* _Action item_
First find the line with "fab line records -- flow nand_harc" in the entries below, then set down exactly every line through the line with "start_h: start of", that line included.

* _Supplied information_
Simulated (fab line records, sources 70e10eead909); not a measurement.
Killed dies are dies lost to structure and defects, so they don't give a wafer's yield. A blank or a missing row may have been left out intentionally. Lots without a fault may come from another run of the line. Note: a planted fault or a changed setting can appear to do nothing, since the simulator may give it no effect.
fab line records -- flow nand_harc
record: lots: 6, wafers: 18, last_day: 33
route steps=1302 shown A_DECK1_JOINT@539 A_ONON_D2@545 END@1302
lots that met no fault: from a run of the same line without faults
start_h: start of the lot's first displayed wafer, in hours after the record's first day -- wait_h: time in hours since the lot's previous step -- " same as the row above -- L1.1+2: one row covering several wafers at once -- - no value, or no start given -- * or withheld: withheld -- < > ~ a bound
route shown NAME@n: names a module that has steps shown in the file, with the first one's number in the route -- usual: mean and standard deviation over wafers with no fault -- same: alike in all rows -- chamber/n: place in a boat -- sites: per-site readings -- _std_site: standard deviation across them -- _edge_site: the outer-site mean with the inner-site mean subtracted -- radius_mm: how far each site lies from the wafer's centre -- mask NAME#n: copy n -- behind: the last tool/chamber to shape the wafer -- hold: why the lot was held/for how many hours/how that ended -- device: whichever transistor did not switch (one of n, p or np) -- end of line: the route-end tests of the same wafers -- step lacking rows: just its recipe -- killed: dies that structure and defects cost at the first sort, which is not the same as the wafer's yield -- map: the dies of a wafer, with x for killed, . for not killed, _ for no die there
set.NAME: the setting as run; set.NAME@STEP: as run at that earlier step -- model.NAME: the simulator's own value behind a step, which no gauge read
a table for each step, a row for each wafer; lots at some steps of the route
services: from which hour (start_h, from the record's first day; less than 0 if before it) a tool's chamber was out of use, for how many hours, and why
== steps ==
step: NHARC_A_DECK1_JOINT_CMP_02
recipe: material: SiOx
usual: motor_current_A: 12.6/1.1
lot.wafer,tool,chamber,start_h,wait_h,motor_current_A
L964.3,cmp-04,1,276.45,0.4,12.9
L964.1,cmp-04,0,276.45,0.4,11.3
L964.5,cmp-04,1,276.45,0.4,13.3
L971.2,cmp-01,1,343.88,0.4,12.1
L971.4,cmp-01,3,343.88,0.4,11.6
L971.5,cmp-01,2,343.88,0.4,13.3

* _Your response_
fab line records -- flow nand_harc
record: lots: 6, wafers: 18, last_day: 33
route steps=1302 shown A_DECK1_JOINT@539 A_ONON_D2@545 END@1302
lots that met no fault: from a run of the same line without faults
start_h: start of the lot's first displayed wafer, in hours after the record's first day -- wait_h: time in hours since the lot's previous step -- " same as the row above -- L1.1+2: one row covering several wafers at once -- - no value, or no start given -- * or withheld: withheld -- < > ~ a bound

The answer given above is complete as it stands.